[Start of Attachment]

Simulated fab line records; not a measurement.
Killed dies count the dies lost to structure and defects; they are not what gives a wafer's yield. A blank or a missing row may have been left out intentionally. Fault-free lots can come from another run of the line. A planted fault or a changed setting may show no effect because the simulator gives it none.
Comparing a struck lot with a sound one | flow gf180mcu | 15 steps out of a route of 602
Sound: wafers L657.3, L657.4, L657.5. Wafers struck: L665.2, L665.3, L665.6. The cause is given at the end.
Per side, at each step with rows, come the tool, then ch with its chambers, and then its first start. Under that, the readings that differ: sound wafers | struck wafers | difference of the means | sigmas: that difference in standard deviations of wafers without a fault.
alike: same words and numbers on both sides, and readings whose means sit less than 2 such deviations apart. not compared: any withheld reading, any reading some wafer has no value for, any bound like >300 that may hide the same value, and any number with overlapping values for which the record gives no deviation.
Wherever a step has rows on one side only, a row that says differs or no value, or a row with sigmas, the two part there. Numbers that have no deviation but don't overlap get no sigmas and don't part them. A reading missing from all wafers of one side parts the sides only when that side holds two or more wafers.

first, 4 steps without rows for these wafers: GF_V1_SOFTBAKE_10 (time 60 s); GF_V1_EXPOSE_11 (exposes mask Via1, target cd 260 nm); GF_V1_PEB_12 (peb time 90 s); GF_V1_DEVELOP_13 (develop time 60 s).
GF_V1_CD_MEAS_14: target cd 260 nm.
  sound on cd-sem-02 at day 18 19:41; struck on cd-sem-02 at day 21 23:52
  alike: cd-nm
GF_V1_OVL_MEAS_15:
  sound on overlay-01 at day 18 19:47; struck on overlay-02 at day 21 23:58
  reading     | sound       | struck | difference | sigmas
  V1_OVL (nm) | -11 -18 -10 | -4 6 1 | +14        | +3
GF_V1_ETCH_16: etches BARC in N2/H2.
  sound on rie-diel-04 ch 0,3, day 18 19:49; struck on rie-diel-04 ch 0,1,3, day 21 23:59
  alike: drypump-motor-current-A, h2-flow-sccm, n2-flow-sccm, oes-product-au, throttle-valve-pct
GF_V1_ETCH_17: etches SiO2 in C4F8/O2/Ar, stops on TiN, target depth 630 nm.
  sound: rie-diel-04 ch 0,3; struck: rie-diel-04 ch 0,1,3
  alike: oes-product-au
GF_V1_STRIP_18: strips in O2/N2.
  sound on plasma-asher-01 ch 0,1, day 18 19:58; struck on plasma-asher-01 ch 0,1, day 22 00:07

[End of Attachment]

**REQUIREMENT:** Only the lines from the beginning of the material through the line with "Per side, at" should appear in the answer, each copied exactly.

**TASK RESPONSE:**
Simulated fab line records; not a measurement.
Killed dies count the dies lost to structure and defects; they are not what gives a wafer's yield. A blank or a missing row may have been left out intentionally. Fault-free lots can come from another run of the line. A planted fault or a changed setting may show no effect because the simulator gives it none.
Comparing a struck lot with a sound one | flow gf180mcu | 15 steps out of a route of 602
Sound: wafers L657.3, L657.4, L657.5. Wafers struck: L665.2, L665.3, L665.6. The cause is given at the end.
Per side, at each step with rows, come the tool, then ch with its chambers, and then its first start. Under that, the readings that differ: sound wafers | struck wafers | difference of the means | sigmas: that difference in standard deviations of wafers without a fault.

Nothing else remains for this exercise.